DATA FOR REVIEW ▸
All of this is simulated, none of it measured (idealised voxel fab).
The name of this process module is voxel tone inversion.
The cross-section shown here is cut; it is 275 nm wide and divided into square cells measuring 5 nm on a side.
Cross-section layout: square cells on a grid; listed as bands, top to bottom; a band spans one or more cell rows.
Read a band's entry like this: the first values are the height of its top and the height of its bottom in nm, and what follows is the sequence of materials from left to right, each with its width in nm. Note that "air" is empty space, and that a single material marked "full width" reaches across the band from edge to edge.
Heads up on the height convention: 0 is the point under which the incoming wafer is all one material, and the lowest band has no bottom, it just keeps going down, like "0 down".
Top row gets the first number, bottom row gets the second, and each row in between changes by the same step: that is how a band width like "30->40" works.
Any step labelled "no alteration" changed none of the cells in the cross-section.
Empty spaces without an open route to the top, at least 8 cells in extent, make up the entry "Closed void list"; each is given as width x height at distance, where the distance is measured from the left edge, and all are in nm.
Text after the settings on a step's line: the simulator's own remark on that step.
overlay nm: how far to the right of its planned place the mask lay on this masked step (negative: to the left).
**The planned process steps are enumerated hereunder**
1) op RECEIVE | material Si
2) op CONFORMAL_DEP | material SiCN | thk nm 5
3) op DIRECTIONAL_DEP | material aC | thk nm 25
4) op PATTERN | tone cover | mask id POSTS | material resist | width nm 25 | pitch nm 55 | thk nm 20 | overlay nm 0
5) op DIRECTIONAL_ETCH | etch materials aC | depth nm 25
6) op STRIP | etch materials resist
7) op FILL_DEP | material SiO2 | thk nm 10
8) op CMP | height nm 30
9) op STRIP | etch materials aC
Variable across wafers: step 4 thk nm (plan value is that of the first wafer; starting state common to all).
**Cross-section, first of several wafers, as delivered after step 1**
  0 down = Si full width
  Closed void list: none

BRIEF ▸ Give again, exactly as written, the lines running from the first line of the data above through the line that contains "Text after the".

REPLY ▸
All of this is simulated, none of it measured (idealised voxel fab).
The name of this process module is voxel tone inversion.
The cross-section shown here is cut; it is 275 nm wide and divided into square cells measuring 5 nm on a side.
Cross-section layout: square cells on a grid; listed as bands, top to bottom; a band spans one or more cell rows.
Read a band's entry like this: the first values are the height of its top and the height of its bottom in nm, and what follows is the sequence of materials from left to right, each with its width in nm. Note that "air" is empty space, and that a single material marked "full width" reaches across the band from edge to edge.
Heads up on the height convention: 0 is the point under which the incoming wafer is all one material, and the lowest band has no bottom, it just keeps going down, like "0 down".
Top row gets the first number, bottom row gets the second, and each row in between changes by the same step: that is how a band width like "30->40" works.
Any step labelled "no alteration" changed none of the cells in the cross-section.
Empty spaces without an open route to the top, at least 8 cells in extent, make up the entry "Closed void list"; each is given as width x height at distance, where the distance is measured from the left edge, and all are in nm.
Text after the settings on a step's line: the simulator's own remark on that step.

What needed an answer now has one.